## [Supplied data]
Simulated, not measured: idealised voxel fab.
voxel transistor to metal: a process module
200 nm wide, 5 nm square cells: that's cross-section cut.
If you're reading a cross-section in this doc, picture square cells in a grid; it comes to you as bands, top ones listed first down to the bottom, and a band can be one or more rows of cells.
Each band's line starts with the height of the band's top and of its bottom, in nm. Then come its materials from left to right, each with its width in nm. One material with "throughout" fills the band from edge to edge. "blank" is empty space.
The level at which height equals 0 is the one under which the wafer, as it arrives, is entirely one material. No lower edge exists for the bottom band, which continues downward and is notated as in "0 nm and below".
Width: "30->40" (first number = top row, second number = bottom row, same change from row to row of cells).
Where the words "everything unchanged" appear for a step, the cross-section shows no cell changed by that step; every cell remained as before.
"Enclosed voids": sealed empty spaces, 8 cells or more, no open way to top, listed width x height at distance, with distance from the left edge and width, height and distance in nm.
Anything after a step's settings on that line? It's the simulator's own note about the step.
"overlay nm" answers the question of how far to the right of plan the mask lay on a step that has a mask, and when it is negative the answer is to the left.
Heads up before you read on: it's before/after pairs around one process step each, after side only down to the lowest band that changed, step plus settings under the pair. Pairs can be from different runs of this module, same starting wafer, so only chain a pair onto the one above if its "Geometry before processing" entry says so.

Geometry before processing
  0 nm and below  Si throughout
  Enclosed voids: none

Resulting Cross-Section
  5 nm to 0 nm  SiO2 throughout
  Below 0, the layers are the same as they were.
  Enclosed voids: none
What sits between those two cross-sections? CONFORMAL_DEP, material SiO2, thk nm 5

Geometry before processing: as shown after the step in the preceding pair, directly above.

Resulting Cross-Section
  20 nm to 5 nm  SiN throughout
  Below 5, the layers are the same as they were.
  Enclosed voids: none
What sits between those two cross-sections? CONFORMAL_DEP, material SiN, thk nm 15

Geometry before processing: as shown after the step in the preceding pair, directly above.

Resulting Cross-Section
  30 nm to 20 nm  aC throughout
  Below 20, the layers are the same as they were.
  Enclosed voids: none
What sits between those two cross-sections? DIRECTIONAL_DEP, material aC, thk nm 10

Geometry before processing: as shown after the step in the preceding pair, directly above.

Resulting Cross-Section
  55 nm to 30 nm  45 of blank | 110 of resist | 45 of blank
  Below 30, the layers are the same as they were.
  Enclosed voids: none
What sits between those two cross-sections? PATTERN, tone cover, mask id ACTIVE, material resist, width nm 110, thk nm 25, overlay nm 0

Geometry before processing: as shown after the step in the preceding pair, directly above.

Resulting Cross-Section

## [Assigned task]
Reproduce only the lines above spanning from the line containing "distance in nm." through the line containing "Below 0, the", word for word.

## [Exercise result]
"Enclosed voids": sealed empty spaces, 8 cells or more, no open way to top, listed width x height at distance, with distance from the left edge and width, height and distance in nm.
Anything after a step's settings on that line? It's the simulator's own note about the step.
"overlay nm" answers the question of how far to the right of plan the mask lay on a step that has a mask, and when it is negative the answer is to the left.
Heads up before you read on: it's before/after pairs around one process step each, after side only down to the lowest band that changed, step plus settings under the pair. Pairs can be from different runs of this module, same starting wafer, so only chain a pair onto the one above if its "Geometry before processing" entry says so.

Geometry before processing
  0 nm and below  Si throughout
  Enclosed voids: none

Resulting Cross-Section
  5 nm to 0 nm  SiO2 throughout
  Below 0, the layers are the same as they were.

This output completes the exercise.